Supplied material =>
-=-=-

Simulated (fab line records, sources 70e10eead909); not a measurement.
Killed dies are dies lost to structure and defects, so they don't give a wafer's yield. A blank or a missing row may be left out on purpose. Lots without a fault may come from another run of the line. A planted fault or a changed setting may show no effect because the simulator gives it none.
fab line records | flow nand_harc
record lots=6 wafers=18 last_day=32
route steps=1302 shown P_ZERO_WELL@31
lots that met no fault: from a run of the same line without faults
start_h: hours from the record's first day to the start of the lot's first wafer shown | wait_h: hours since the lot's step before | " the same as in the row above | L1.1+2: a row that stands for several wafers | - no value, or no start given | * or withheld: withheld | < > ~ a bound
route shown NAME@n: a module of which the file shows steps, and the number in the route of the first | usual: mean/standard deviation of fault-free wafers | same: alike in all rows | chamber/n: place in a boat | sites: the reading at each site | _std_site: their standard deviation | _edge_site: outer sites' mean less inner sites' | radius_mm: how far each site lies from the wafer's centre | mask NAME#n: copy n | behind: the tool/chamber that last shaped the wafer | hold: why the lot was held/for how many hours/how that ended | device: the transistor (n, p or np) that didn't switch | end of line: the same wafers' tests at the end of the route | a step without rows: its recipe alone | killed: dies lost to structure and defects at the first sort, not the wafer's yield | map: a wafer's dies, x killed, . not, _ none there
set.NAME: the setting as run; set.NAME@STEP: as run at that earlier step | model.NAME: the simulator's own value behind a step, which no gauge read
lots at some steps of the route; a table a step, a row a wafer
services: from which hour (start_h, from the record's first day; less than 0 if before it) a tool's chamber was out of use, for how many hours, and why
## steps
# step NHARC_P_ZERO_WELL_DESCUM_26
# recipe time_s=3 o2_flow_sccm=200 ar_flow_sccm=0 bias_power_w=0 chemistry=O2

-=-=-

Work request => Needed here are the exact lines from the start of the material through the line that contains "start_h: hours from", and no others.

Task solution =>
Simulated (fab line records, sources 70e10eead909); not a measurement.
Killed dies are dies lost to structure and defects, so they don't give a wafer's yield. A blank or a missing row may be left out on purpose. Lots without a fault may come from another run of the line. A planted fault or a changed setting may show no effect because the simulator gives it none.
fab line records | flow nand_harc
record lots=6 wafers=18 last_day=32
route steps=1302 shown P_ZERO_WELL@31
lots that met no fault: from a run of the same line without faults
start_h: hours from the record's first day to the start of the lot's first wafer shown | wait_h: hours since the lot's step before | " the same as in the row above | L1.1+2: a row that stands for several wafers | - no value, or no start given | * or withheld: withheld | < > ~ a bound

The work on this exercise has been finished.